### INFORMATION PROVIDED:
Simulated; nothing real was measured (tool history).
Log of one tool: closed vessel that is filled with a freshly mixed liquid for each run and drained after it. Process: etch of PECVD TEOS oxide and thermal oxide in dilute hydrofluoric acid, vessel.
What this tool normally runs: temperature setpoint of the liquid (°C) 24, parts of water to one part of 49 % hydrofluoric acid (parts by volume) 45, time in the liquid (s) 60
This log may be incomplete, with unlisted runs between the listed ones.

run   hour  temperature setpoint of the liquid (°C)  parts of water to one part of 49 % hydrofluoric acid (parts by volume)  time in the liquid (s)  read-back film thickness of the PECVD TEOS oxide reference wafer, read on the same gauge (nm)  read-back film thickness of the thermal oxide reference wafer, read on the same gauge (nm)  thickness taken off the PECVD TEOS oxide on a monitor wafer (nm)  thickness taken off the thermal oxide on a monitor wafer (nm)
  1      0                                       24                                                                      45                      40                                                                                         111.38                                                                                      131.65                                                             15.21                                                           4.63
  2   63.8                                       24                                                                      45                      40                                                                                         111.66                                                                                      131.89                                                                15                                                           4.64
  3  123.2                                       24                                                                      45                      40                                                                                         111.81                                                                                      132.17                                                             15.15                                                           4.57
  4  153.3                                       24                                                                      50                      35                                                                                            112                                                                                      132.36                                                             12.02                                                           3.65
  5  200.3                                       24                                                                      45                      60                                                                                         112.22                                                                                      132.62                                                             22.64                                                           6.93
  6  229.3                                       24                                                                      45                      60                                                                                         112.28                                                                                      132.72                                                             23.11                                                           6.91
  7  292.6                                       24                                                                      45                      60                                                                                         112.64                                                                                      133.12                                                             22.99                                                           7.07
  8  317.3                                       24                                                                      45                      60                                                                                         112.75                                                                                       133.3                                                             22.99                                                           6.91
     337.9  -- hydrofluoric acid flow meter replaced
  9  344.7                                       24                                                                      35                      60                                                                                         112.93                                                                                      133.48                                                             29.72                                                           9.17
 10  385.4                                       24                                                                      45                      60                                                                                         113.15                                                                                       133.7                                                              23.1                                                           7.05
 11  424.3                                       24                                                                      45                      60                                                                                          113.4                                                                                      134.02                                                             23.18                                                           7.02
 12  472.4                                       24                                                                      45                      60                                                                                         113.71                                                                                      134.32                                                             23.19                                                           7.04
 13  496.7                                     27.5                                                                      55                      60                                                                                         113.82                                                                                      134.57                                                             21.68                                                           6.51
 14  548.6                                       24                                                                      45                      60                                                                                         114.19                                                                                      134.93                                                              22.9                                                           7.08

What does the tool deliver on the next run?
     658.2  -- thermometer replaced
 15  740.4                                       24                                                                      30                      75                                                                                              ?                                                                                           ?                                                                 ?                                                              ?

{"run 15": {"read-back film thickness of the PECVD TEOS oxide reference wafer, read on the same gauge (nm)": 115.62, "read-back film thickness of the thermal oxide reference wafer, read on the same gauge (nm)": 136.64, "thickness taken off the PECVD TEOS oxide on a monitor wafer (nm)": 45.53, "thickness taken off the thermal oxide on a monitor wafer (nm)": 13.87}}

### BRIEF:
Quote only the stretch of lines that starts the data above and ends with the line containing "This log may", both included.

### TASK SOLUTION:
Simulated; nothing real was measured (tool history).
Log of one tool: closed vessel that is filled with a freshly mixed liquid for each run and drained after it. Process: etch of PECVD TEOS oxide and thermal oxide in dilute hydrofluoric acid, vessel.
What this tool normally runs: temperature setpoint of the liquid (°C) 24, parts of water to one part of 49 % hydrofluoric acid (parts by volume) 45, time in the liquid (s) 60
This log may be incomplete, with unlisted runs between the listed ones.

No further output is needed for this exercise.